Work item: In the listing below, find the line that contains "me: got the" and the line that contains "-- End of form". Quote both and every line between them, exactly, and nothing more.

- - -

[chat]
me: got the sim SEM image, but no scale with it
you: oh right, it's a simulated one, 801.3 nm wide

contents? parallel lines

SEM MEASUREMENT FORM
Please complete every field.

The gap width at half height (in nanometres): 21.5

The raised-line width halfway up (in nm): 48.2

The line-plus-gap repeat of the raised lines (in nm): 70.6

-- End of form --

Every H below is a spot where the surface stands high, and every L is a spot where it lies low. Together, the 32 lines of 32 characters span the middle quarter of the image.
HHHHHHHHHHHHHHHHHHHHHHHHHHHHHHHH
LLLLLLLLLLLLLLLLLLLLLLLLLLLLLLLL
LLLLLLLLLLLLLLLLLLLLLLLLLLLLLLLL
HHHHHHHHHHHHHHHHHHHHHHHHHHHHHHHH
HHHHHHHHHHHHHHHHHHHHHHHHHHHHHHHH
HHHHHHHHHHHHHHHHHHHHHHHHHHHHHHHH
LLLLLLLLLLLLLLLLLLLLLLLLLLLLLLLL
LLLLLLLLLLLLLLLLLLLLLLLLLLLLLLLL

- - -

Task result:
me: got the sim SEM image, but no scale with it
you: oh right, it's a simulated one, 801.3 nm wide

contents? parallel lines

SEM MEASUREMENT FORM
Please complete every field.

The gap width at half height (in nanometres): 21.5

The raised-line width halfway up (in nm): 48.2

The line-plus-gap repeat of the raised lines (in nm): 70.6

-- End of form --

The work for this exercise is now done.